[Entries provided]

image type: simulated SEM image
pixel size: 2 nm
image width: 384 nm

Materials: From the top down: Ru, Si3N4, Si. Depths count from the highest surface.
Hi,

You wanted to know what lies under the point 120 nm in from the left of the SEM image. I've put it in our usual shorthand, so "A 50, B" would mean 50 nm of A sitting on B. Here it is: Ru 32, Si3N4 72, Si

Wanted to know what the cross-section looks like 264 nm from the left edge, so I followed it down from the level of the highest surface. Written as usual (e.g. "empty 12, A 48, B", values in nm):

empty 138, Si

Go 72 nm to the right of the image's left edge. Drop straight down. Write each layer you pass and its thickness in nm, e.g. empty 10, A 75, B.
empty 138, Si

[/Entries provided]

- **Work instruction**
Each of the records is to be repeated word for word.

- **Written answer**
image type: simulated SEM image
pixel size: 2 nm
image width: 384 nm

Materials: From the top down: Ru, Si3N4, Si. Depths count from the highest surface.
Hi,

You wanted to know what lies under the point 120 nm in from the left of the SEM image. I've put it in our usual shorthand, so "A 50, B" would mean 50 nm of A sitting on B. Here it is: Ru 32, Si3N4 72, Si

Wanted to know what the cross-section looks like 264 nm from the left edge, so I followed it down from the level of the highest surface. Written as usual (e.g. "empty 12, A 48, B", values in nm):

empty 138, Si

Go 72 nm to the right of the image's left edge. Drop straight down. Write each layer you pass and its thickness in nm, e.g. empty 10, A 75, B.
empty 138, Si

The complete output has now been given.